In the listing below, find the line containing "route steps=602 shown" and the line containing "start-h: the number". Repeat exactly those two lines and every line between them, nothing more.

**Data:**
::::::

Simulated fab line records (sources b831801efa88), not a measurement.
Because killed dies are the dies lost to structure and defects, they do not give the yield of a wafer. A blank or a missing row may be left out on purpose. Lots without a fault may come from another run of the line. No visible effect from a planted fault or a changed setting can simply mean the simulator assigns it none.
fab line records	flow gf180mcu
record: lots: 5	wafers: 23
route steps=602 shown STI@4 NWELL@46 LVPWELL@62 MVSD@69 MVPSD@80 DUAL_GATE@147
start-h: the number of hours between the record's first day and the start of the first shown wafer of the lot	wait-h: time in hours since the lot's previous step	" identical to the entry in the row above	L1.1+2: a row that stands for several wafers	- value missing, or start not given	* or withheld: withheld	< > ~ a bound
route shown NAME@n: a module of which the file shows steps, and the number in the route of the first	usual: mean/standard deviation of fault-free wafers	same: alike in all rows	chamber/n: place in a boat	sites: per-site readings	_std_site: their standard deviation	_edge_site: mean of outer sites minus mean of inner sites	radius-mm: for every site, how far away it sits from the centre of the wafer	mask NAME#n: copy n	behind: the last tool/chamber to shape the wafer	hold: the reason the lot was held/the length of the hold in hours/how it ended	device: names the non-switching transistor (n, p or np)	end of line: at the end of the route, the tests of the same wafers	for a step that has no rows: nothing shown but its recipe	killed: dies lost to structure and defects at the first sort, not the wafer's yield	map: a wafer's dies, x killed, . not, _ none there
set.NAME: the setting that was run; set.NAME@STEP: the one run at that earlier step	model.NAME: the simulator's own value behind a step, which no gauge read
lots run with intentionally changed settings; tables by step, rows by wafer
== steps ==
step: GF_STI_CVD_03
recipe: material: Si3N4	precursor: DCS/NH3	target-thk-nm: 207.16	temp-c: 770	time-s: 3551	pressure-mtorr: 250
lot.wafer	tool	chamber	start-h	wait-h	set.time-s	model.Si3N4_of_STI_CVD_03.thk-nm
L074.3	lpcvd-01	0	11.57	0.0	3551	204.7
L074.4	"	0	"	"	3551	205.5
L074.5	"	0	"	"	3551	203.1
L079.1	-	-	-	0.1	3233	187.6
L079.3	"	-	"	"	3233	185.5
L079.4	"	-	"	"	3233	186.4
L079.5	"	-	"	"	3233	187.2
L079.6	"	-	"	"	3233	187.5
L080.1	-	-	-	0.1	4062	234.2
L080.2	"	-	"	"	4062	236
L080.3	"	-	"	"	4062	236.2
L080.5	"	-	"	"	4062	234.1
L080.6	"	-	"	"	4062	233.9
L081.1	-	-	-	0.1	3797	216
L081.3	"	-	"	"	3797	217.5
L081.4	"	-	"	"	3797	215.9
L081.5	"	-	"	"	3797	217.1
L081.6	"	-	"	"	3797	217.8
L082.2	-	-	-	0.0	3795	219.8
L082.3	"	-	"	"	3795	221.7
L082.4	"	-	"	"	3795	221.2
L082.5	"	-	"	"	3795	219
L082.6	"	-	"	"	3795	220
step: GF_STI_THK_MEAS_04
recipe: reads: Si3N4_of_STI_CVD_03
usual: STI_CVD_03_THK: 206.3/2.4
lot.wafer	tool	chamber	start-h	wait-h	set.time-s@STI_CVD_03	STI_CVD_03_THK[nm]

::::::

**Solution:**
route steps=602 shown STI@4 NWELL@46 LVPWELL@62 MVSD@69 MVPSD@80 DUAL_GATE@147
start-h: the number of hours between the record's first day and the start of the first shown wafer of the lot	wait-h: time in hours since the lot's previous step	" identical to the entry in the row above	L1.1+2: a row that stands for several wafers	- value missing, or start not given	* or withheld: withheld	< > ~ a bound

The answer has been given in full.